::: Entries supplied

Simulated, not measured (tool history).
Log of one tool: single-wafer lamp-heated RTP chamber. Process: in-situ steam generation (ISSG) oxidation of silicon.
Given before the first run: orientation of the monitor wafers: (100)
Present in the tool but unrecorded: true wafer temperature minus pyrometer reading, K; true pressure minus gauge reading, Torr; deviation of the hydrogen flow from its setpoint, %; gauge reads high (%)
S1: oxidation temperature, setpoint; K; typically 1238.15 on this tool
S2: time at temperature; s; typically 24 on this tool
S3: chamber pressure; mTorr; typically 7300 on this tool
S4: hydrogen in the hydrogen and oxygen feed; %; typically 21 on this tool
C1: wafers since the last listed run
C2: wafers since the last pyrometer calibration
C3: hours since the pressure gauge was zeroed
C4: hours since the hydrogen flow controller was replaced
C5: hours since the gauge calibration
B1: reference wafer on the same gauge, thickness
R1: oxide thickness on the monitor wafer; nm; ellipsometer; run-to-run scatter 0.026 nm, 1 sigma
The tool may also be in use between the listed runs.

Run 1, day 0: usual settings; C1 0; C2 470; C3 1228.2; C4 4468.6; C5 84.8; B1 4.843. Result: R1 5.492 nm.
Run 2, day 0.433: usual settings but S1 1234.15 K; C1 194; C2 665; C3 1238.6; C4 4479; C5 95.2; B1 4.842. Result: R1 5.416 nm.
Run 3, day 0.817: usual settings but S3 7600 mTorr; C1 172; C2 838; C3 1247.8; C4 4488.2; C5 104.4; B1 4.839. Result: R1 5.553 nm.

::::::

Each entry needs to be written out again, exactly as given.

_Answer space_.
Simulated, not measured (tool history).
Log of one tool: single-wafer lamp-heated RTP chamber. Process: in-situ steam generation (ISSG) oxidation of silicon.
Given before the first run: orientation of the monitor wafers: (100)
Present in the tool but unrecorded: true wafer temperature minus pyrometer reading, K; true pressure minus gauge reading, Torr; deviation of the hydrogen flow from its setpoint, %; gauge reads high (%)
S1: oxidation temperature, setpoint; K; typically 1238.15 on this tool
S2: time at temperature; s; typically 24 on this tool
S3: chamber pressure; mTorr; typically 7300 on this tool
S4: hydrogen in the hydrogen and oxygen feed; %; typically 21 on this tool
C1: wafers since the last listed run
C2: wafers since the last pyrometer calibration
C3: hours since the pressure gauge was zeroed
C4: hours since the hydrogen flow controller was replaced
C5: hours since the gauge calibration
B1: reference wafer on the same gauge, thickness
R1: oxide thickness on the monitor wafer; nm; ellipsometer; run-to-run scatter 0.026 nm, 1 sigma
The tool may also be in use between the listed runs.

Run 1, day 0: usual settings; C1 0; C2 470; C3 1228.2; C4 4468.6; C5 84.8; B1 4.843. Result: R1 5.492 nm.
Run 2, day 0.433: usual settings but S1 1234.15 K; C1 194; C2 665; C3 1238.6; C4 4479; C5 95.2; B1 4.842. Result: R1 5.416 nm.
Run 3, day 0.817: usual settings but S3 7600 mTorr; C1 172; C2 838; C3 1247.8; C4 4488.2; C5 104.4; B1 4.839. Result: R1 5.553 nm.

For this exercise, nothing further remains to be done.